== REQUIRED ACTION ==
Below are the records. Retype exactly the lines between the lines holding "no;field;entry" and "Authors: We have added the map below.", inclusive.

---------- EXCERPTED DATA ----------
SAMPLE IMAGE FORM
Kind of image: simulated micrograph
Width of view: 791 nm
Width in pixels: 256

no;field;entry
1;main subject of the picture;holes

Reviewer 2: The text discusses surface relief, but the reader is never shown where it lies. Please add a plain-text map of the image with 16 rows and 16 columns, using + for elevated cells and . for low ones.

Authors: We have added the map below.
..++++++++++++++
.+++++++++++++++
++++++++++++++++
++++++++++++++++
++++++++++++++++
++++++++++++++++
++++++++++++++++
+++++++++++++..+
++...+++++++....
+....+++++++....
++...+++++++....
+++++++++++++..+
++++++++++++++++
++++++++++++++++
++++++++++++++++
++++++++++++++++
----------

== EXERCISE SOLUTION ==
no;field;entry
1;main subject of the picture;holes

Reviewer 2: The text discusses surface relief, but the reader is never shown where it lies. Please add a plain-text map of the image with 16 rows and 16 columns, using + for elevated cells and . for low ones.

Authors: We have added the map below.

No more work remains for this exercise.